**Work task:**
An exact copy of all the data is the required output.

**Provided material:**
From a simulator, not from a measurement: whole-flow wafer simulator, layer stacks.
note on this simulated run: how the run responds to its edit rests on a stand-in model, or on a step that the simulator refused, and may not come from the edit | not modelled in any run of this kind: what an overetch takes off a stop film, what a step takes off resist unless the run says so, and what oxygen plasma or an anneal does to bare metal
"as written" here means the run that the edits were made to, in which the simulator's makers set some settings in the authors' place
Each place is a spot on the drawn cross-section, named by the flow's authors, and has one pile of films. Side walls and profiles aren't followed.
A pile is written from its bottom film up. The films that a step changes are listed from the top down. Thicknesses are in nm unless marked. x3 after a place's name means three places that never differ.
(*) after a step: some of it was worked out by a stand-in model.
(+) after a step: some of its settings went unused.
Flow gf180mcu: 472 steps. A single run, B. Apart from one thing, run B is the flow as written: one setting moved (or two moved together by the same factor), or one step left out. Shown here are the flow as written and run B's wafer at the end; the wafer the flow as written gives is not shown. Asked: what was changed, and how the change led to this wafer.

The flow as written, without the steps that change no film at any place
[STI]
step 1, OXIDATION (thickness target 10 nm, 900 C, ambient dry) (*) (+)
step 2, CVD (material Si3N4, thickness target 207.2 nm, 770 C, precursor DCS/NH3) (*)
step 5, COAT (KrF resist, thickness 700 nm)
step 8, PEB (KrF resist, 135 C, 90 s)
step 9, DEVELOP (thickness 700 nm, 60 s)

**Answer section:**
From a simulator, not from a measurement: whole-flow wafer simulator, layer stacks.
note on this simulated run: how the run responds to its edit rests on a stand-in model, or on a step that the simulator refused, and may not come from the edit | not modelled in any run of this kind: what an overetch takes off a stop film, what a step takes off resist unless the run says so, and what oxygen plasma or an anneal does to bare metal
"as written" here means the run that the edits were made to, in which the simulator's makers set some settings in the authors' place
Each place is a spot on the drawn cross-section, named by the flow's authors, and has one pile of films. Side walls and profiles aren't followed.
A pile is written from its bottom film up. The films that a step changes are listed from the top down. Thicknesses are in nm unless marked. x3 after a place's name means three places that never differ.
(*) after a step: some of it was worked out by a stand-in model.
(+) after a step: some of its settings went unused.
Flow gf180mcu: 472 steps. A single run, B. Apart from one thing, run B is the flow as written: one setting moved (or two moved together by the same factor), or one step left out. Shown here are the flow as written and run B's wafer at the end; the wafer the flow as written gives is not shown. Asked: what was changed, and how the change led to this wafer.

The flow as written, without the steps that change no film at any place
[STI]
step 1, OXIDATION (thickness target 10 nm, 900 C, ambient dry) (*) (+)
step 2, CVD (material Si3N4, thickness target 207.2 nm, 770 C, precursor DCS/NH3) (*)
step 5, COAT (KrF resist, thickness 700 nm)
step 8, PEB (KrF resist, 135 C, 90 s)
step 9, DEVELOP (thickness 700 nm, 60 s)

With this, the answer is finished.